(SOURCE MATERIAL)

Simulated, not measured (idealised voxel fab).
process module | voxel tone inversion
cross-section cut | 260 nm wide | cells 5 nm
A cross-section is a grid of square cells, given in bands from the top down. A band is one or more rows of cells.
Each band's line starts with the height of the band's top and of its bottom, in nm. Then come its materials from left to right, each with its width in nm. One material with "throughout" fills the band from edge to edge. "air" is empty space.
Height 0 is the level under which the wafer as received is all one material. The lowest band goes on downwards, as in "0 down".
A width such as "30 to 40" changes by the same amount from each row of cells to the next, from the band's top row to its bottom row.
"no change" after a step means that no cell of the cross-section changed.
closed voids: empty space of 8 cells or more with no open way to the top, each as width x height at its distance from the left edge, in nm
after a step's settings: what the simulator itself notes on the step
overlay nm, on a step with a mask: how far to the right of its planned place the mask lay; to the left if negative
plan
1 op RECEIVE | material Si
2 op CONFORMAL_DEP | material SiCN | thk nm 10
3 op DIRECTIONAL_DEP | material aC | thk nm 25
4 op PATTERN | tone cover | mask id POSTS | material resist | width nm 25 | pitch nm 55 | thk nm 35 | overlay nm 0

(End SOURCE MATERIAL)

### WORK ITEM
Using the entries above, repeat only the lines from the one containing "after a step's" through the one containing "2 op CONFORMAL_DEP", end lines included.

### REPLY
after a step's settings: what the simulator itself notes on the step
overlay nm, on a step with a mask: how far to the right of its planned place the mask lay; to the left if negative
plan
1 op RECEIVE | material Si
2 op CONFORMAL_DEP | material SiCN | thk nm 10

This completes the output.